[[ DATA LISTING, beginning ]]

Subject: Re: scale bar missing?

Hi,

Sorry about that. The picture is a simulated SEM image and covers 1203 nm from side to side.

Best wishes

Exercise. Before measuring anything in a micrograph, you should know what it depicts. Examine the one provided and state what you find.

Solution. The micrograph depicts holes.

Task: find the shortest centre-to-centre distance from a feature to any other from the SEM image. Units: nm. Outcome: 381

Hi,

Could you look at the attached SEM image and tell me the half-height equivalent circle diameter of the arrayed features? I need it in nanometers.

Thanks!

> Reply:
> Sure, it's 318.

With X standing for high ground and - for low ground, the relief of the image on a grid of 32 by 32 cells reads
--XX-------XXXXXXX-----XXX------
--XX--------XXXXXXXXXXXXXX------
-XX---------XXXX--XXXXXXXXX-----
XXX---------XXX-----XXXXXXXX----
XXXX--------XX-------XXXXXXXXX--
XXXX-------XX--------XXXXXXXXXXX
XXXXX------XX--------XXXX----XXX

[[ DATA LISTING, end ]]

**EXERCISE**
The expected response is the full data, reproduced exactly.

**ANSWER SPACE**
Subject: Re: scale bar missing?

Hi,

Sorry about that. The picture is a simulated SEM image and covers 1203 nm from side to side.

Best wishes

Exercise. Before measuring anything in a micrograph, you should know what it depicts. Examine the one provided and state what you find.

Solution. The micrograph depicts holes.

Task: find the shortest centre-to-centre distance from a feature to any other from the SEM image. Units: nm. Outcome: 381

Hi,

Could you look at the attached SEM image and tell me the half-height equivalent circle diameter of the arrayed features? I need it in nanometers.

Thanks!

> Reply:
> Sure, it's 318.

With X standing for high ground and - for low ground, the relief of the image on a grid of 32 by 32 cells reads
--XX-------XXXXXXX-----XXX------
--XX--------XXXXXXXXXXXXXX------
-XX---------XXXX--XXXXXXXXX-----
XXX---------XXX-----XXXXXXXX----
XXXX--------XX-------XXXXXXXXX--
XXXX-------XX--------XXXXXXXXXXX
XXXXX------XX--------XXXX----XXX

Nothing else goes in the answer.